=== Begin Enclosure ===

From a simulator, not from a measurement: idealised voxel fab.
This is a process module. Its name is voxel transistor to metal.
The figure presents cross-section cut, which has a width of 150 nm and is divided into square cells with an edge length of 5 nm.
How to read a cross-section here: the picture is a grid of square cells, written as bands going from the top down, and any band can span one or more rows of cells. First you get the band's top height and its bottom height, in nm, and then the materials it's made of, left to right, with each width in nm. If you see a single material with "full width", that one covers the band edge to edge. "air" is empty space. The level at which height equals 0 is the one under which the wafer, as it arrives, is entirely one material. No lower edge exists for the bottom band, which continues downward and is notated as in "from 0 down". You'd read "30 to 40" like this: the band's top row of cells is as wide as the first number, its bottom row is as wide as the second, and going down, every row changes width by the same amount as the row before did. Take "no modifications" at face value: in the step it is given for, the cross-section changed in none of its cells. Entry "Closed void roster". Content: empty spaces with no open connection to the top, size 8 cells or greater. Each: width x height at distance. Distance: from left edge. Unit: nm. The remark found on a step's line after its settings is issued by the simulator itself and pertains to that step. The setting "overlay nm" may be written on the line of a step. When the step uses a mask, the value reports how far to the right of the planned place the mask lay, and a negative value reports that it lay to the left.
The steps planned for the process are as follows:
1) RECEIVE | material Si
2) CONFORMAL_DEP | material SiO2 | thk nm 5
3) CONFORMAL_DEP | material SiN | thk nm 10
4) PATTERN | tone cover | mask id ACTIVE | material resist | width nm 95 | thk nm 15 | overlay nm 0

=== End Enclosure ===

◆ **REQUIREMENT**: Each entry, from start to finish, must be restated exactly.

◆ **WORKED SOLUTION**:
From a simulator, not from a measurement: idealised voxel fab.
This is a process module. Its name is voxel transistor to metal.
The figure presents cross-section cut, which has a width of 150 nm and is divided into square cells with an edge length of 5 nm.
How to read a cross-section here: the picture is a grid of square cells, written as bands going from the top down, and any band can span one or more rows of cells. First you get the band's top height and its bottom height, in nm, and then the materials it's made of, left to right, with each width in nm. If you see a single material with "full width", that one covers the band edge to edge. "air" is empty space. The level at which height equals 0 is the one under which the wafer, as it arrives, is entirely one material. No lower edge exists for the bottom band, which continues downward and is notated as in "from 0 down". You'd read "30 to 40" like this: the band's top row of cells is as wide as the first number, its bottom row is as wide as the second, and going down, every row changes width by the same amount as the row before did. Take "no modifications" at face value: in the step it is given for, the cross-section changed in none of its cells. Entry "Closed void roster". Content: empty spaces with no open connection to the top, size 8 cells or greater. Each: width x height at distance. Distance: from left edge. Unit: nm. The remark found on a step's line after its settings is issued by the simulator itself and pertains to that step. The setting "overlay nm" may be written on the line of a step. When the step uses a mask, the value reports how far to the right of the planned place the mask lay, and a negative value reports that it lay to the left.
The steps planned for the process are as follows:
1) RECEIVE | material Si
2) CONFORMAL_DEP | material SiO2 | thk nm 5
3) CONFORMAL_DEP | material SiN | thk nm 10
4) PATTERN | tone cover | mask id ACTIVE | material resist | width nm 95 | thk nm 15 | overlay nm 0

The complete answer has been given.